==*==
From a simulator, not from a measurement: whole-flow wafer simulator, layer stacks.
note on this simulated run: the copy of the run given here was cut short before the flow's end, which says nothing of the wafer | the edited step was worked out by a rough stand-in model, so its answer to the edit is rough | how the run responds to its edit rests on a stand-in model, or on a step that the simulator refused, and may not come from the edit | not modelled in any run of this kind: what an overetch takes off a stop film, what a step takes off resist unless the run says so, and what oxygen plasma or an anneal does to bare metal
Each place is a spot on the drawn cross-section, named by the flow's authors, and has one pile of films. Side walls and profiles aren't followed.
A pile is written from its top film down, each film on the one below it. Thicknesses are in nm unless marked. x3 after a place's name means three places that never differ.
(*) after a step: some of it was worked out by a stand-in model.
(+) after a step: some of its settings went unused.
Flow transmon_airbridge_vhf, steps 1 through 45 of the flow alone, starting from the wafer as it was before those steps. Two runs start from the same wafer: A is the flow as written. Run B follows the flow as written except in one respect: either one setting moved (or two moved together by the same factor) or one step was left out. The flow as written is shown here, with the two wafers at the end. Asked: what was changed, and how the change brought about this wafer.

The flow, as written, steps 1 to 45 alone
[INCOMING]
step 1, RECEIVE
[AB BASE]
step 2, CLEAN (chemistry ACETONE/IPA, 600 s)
==*==

> **Work instruction**: Produce the entries again, character for character.

> **Result**:
From a simulator, not from a measurement: whole-flow wafer simulator, layer stacks.
note on this simulated run: the copy of the run given here was cut short before the flow's end, which says nothing of the wafer | the edited step was worked out by a rough stand-in model, so its answer to the edit is rough | how the run responds to its edit rests on a stand-in model, or on a step that the simulator refused, and may not come from the edit | not modelled in any run of this kind: what an overetch takes off a stop film, what a step takes off resist unless the run says so, and what oxygen plasma or an anneal does to bare metal
Each place is a spot on the drawn cross-section, named by the flow's authors, and has one pile of films. Side walls and profiles aren't followed.
A pile is written from its top film down, each film on the one below it. Thicknesses are in nm unless marked. x3 after a place's name means three places that never differ.
(*) after a step: some of it was worked out by a stand-in model.
(+) after a step: some of its settings went unused.
Flow transmon_airbridge_vhf, steps 1 through 45 of the flow alone, starting from the wafer as it was before those steps. Two runs start from the same wafer: A is the flow as written. Run B follows the flow as written except in one respect: either one setting moved (or two moved together by the same factor) or one step was left out. The flow as written is shown here, with the two wafers at the end. Asked: what was changed, and how the change brought about this wafer.

The flow, as written, steps 1 to 45 alone
[INCOMING]
step 1, RECEIVE
[AB BASE]
step 2, CLEAN (chemistry ACETONE/IPA, 600 s)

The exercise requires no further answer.